:: Exercise ::
Print the records again, character for character.

· · · · · · ·

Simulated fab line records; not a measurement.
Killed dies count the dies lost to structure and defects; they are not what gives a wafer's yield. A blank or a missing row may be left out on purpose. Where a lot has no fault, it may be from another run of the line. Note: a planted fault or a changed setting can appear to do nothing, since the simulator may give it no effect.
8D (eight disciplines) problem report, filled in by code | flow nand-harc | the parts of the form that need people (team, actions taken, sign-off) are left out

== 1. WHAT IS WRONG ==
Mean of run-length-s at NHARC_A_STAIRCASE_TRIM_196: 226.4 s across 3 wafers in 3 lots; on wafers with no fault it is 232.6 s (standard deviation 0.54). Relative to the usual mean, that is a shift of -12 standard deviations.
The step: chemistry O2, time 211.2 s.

· · · · · · ·

:: Your solution ::
Simulated fab line records; not a measurement.
Killed dies count the dies lost to structure and defects; they are not what gives a wafer's yield. A blank or a missing row may be left out on purpose. Where a lot has no fault, it may be from another run of the line. Note: a planted fault or a changed setting can appear to do nothing, since the simulator may give it no effect.
8D (eight disciplines) problem report, filled in by code | flow nand-harc | the parts of the form that need people (team, actions taken, sign-off) are left out

== 1. WHAT IS WRONG ==
Mean of run-length-s at NHARC_A_STAIRCASE_TRIM_196: 226.4 s across 3 wafers in 3 lots; on wafers with no fault it is 232.6 s (standard deviation 0.54). Relative to the usual mean, that is a shift of -12 standard deviations.
The step: chemistry O2, time 211.2 s.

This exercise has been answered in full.